-- Work item --
Only the lines below from the one containing "C1: hours since the thermometer was replaced" to the one containing "run 5D day=2.162" should be repeated, both included and unchanged.

-- Given entries --
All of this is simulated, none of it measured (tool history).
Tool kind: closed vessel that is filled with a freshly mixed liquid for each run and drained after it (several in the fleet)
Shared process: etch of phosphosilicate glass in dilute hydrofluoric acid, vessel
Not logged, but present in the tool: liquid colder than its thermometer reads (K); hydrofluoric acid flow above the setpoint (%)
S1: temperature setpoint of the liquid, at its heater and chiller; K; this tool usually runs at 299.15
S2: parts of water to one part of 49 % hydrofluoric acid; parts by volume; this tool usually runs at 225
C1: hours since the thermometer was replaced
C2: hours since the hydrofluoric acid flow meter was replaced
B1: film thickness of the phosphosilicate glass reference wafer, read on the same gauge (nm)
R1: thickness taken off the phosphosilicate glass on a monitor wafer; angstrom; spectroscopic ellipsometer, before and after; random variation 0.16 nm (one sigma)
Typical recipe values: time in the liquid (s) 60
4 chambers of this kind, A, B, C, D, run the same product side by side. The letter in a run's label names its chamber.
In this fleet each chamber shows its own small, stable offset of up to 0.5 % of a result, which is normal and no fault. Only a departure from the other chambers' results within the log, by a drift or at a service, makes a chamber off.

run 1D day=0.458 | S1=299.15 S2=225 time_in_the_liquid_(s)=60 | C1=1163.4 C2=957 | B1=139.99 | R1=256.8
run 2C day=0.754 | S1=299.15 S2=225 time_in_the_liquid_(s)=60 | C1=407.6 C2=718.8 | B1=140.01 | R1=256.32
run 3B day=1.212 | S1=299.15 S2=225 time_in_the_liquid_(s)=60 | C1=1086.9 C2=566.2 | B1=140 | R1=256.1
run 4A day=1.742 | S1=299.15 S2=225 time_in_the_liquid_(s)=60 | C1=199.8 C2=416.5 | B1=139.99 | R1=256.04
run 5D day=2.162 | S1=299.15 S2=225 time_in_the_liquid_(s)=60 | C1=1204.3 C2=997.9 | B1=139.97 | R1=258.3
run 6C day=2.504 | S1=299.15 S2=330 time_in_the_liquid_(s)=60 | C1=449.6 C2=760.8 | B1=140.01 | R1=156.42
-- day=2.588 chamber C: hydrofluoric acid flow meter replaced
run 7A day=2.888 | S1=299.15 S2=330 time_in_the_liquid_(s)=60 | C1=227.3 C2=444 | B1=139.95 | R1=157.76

-- Exercise output --
C1: hours since the thermometer was replaced
C2: hours since the hydrofluoric acid flow meter was replaced
B1: film thickness of the phosphosilicate glass reference wafer, read on the same gauge (nm)
R1: thickness taken off the phosphosilicate glass on a monitor wafer; angstrom; spectroscopic ellipsometer, before and after; random variation 0.16 nm (one sigma)
Typical recipe values: time in the liquid (s) 60
4 chambers of this kind, A, B, C, D, run the same product side by side. The letter in a run's label names its chamber.
In this fleet each chamber shows its own small, stable offset of up to 0.5 % of a result, which is normal and no fault. Only a departure from the other chambers' results within the log, by a drift or at a service, makes a chamber off.

run 1D day=0.458 | S1=299.15 S2=225 time_in_the_liquid_(s)=60 | C1=1163.4 C2=957 | B1=139.99 | R1=256.8
run 2C day=0.754 | S1=299.15 S2=225 time_in_the_liquid_(s)=60 | C1=407.6 C2=718.8 | B1=140.01 | R1=256.32
run 3B day=1.212 | S1=299.15 S2=225 time_in_the_liquid_(s)=60 | C1=1086.9 C2=566.2 | B1=140 | R1=256.1
run 4A day=1.742 | S1=299.15 S2=225 time_in_the_liquid_(s)=60 | C1=199.8 C2=416.5 | B1=139.99 | R1=256.04
run 5D day=2.162 | S1=299.15 S2=225 time_in_the_liquid_(s)=60 | C1=1204.3 C2=997.9 | B1=139.97 | R1=258.3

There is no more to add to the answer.